- **Assignment**
For the material below, return exactly the lines starting at the line containing "A polisher for" and ending at the line containing "Run 14, settings", both ends included, and no others.

- **Extracted material**
━━━━━━━━━━━━━━━━━━━━

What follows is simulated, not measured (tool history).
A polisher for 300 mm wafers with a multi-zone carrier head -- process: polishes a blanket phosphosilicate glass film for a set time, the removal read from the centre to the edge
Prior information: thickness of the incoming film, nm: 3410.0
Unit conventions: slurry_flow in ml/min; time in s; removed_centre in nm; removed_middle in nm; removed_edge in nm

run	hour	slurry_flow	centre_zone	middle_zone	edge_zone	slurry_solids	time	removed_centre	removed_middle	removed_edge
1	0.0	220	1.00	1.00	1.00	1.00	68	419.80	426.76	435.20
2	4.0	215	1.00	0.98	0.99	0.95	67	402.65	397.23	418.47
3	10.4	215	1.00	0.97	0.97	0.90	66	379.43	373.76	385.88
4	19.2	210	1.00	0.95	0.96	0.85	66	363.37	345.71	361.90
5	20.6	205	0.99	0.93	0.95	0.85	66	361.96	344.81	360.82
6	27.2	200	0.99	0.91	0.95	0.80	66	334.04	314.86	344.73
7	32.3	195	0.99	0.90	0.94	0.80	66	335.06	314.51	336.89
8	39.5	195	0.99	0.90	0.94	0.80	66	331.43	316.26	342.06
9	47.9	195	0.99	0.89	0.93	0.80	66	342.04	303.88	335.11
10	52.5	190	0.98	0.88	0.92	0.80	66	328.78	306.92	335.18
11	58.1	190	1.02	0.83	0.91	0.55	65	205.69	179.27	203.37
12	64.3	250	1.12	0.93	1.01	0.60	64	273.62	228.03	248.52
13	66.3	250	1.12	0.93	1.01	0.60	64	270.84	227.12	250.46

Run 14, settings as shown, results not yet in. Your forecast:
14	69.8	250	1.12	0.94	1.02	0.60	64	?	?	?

━━━━━━━━━━━━━━━━━━━━

- **Exercise result**
A polisher for 300 mm wafers with a multi-zone carrier head -- process: polishes a blanket phosphosilicate glass film for a set time, the removal read from the centre to the edge
Prior information: thickness of the incoming film, nm: 3410.0
Unit conventions: slurry_flow in ml/min; time in s; removed_centre in nm; removed_middle in nm; removed_edge in nm

run	hour	slurry_flow	centre_zone	middle_zone	edge_zone	slurry_solids	time	removed_centre	removed_middle	removed_edge
1	0.0	220	1.00	1.00	1.00	1.00	68	419.80	426.76	435.20
2	4.0	215	1.00	0.98	0.99	0.95	67	402.65	397.23	418.47
3	10.4	215	1.00	0.97	0.97	0.90	66	379.43	373.76	385.88
4	19.2	210	1.00	0.95	0.96	0.85	66	363.37	345.71	361.90
5	20.6	205	0.99	0.93	0.95	0.85	66	361.96	344.81	360.82
6	27.2	200	0.99	0.91	0.95	0.80	66	334.04	314.86	344.73
7	32.3	195	0.99	0.90	0.94	0.80	66	335.06	314.51	336.89
8	39.5	195	0.99	0.90	0.94	0.80	66	331.43	316.26	342.06
9	47.9	195	0.99	0.89	0.93	0.80	66	342.04	303.88	335.11
10	52.5	190	0.98	0.88	0.92	0.80	66	328.78	306.92	335.18
11	58.1	190	1.02	0.83	0.91	0.55	65	205.69	179.27	203.37
12	64.3	250	1.12	0.93	1.01	0.60	64	273.62	228.03	248.52
13	66.3	250	1.12	0.93	1.01	0.60	64	270.84	227.12	250.46

Run 14, settings as shown, results not yet in. Your forecast:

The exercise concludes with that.